● **ACTION ITEM**: Reproduce every line of the listing below exactly.

=== RECORDS SHOWN ===

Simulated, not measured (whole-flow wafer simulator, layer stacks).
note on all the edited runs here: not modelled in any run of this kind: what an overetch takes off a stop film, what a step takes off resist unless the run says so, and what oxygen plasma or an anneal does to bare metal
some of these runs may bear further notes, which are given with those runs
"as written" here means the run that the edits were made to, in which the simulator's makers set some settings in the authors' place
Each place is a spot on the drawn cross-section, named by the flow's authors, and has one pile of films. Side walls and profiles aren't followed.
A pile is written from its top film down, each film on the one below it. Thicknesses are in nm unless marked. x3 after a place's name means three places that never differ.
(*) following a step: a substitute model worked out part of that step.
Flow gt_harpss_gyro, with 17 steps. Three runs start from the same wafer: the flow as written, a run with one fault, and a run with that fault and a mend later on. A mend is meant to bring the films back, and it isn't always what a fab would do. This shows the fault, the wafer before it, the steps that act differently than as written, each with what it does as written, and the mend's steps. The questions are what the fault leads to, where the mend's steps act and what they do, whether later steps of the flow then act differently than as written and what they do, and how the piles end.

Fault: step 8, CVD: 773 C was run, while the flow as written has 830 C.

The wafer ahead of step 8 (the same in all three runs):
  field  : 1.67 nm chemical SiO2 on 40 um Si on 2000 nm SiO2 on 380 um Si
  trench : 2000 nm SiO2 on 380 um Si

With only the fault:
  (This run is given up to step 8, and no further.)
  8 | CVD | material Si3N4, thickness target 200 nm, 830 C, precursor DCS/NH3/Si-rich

===

● **SOLUTION**:
Simulated, not measured (whole-flow wafer simulator, layer stacks).
note on all the edited runs here: not modelled in any run of this kind: what an overetch takes off a stop film, what a step takes off resist unless the run says so, and what oxygen plasma or an anneal does to bare metal
some of these runs may bear further notes, which are given with those runs
"as written" here means the run that the edits were made to, in which the simulator's makers set some settings in the authors' place
Each place is a spot on the drawn cross-section, named by the flow's authors, and has one pile of films. Side walls and profiles aren't followed.
A pile is written from its top film down, each film on the one below it. Thicknesses are in nm unless marked. x3 after a place's name means three places that never differ.
(*) following a step: a substitute model worked out part of that step.
Flow gt_harpss_gyro, with 17 steps. Three runs start from the same wafer: the flow as written, a run with one fault, and a run with that fault and a mend later on. A mend is meant to bring the films back, and it isn't always what a fab would do. This shows the fault, the wafer before it, the steps that act differently than as written, each with what it does as written, and the mend's steps. The questions are what the fault leads to, where the mend's steps act and what they do, whether later steps of the flow then act differently than as written and what they do, and how the piles end.

Fault: step 8, CVD: 773 C was run, while the flow as written has 830 C.

The wafer ahead of step 8 (the same in all three runs):
  field  : 1.67 nm chemical SiO2 on 40 um Si on 2000 nm SiO2 on 380 um Si
  trench : 2000 nm SiO2 on 380 um Si

With only the fault:
  (This run is given up to step 8, and no further.)
  8 | CVD | material Si3N4, thickness target 200 nm, 830 C, precursor DCS/NH3/Si-rich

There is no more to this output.